-- Requirement --
The required output consists solely of the lines from the top of the listing through the line containing "Per side, at", transcribed exactly.

** Opening Material provided block **

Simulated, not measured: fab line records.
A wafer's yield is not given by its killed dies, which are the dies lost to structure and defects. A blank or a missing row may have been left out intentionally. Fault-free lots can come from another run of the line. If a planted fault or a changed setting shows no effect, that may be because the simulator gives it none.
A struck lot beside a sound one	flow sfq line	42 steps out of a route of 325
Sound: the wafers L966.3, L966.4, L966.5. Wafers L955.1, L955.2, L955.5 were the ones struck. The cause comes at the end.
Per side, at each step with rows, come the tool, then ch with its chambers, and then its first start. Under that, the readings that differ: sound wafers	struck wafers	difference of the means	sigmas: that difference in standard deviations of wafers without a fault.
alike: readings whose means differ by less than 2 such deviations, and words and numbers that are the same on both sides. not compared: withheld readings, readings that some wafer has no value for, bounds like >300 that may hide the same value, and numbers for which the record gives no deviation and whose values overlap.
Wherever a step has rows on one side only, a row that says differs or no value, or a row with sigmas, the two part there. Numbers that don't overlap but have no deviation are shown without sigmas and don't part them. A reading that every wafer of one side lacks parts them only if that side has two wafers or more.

** Closing Material provided block **

-- Task output --
Simulated, not measured: fab line records.
A wafer's yield is not given by its killed dies, which are the dies lost to structure and defects. A blank or a missing row may have been left out intentionally. Fault-free lots can come from another run of the line. If a planted fault or a changed setting shows no effect, that may be because the simulator gives it none.
A struck lot beside a sound one	flow sfq line	42 steps out of a route of 325
Sound: the wafers L966.3, L966.4, L966.5. Wafers L955.1, L955.2, L955.5 were the ones struck. The cause comes at the end.
Per side, at each step with rows, come the tool, then ch with its chambers, and then its first start. Under that, the readings that differ: sound wafers	struck wafers	difference of the means	sigmas: that difference in standard deviations of wafers without a fault.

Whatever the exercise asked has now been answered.